■ SUPPLIED ENTRIES ■
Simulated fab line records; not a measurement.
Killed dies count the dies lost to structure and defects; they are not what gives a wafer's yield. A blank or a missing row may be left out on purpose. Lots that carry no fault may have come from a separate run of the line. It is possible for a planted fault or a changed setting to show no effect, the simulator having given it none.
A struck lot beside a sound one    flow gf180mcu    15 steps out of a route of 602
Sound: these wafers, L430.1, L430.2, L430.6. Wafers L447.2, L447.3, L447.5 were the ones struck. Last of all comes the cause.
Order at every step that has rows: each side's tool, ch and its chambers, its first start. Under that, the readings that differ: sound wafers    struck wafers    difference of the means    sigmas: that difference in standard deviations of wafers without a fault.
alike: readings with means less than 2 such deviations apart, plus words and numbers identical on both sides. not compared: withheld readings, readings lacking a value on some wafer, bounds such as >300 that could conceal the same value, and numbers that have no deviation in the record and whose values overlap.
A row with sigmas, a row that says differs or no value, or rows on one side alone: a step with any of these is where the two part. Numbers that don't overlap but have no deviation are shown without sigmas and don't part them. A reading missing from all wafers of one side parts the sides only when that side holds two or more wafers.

■ ASSIGNMENT ■
The full data, repeated exactly, is the only acceptable output.

■ ANSWER AREA ■
Simulated fab line records; not a measurement.
Killed dies count the dies lost to structure and defects; they are not what gives a wafer's yield. A blank or a missing row may be left out on purpose. Lots that carry no fault may have come from a separate run of the line. It is possible for a planted fault or a changed setting to show no effect, the simulator having given it none.
A struck lot beside a sound one    flow gf180mcu    15 steps out of a route of 602
Sound: these wafers, L430.1, L430.2, L430.6. Wafers L447.2, L447.3, L447.5 were the ones struck. Last of all comes the cause.
Order at every step that has rows: each side's tool, ch and its chambers, its first start. Under that, the readings that differ: sound wafers    struck wafers    difference of the means    sigmas: that difference in standard deviations of wafers without a fault.
alike: readings with means less than 2 such deviations apart, plus words and numbers identical on both sides. not compared: withheld readings, readings lacking a value on some wafer, bounds such as >300 that could conceal the same value, and numbers that have no deviation in the record and whose values overlap.
A row with sigmas, a row that says differs or no value, or rows on one side alone: a step with any of these is where the two part. Numbers that don't overlap but have no deviation are shown without sigmas and don't part them. A reading missing from all wafers of one side parts the sides only when that side holds two or more wafers.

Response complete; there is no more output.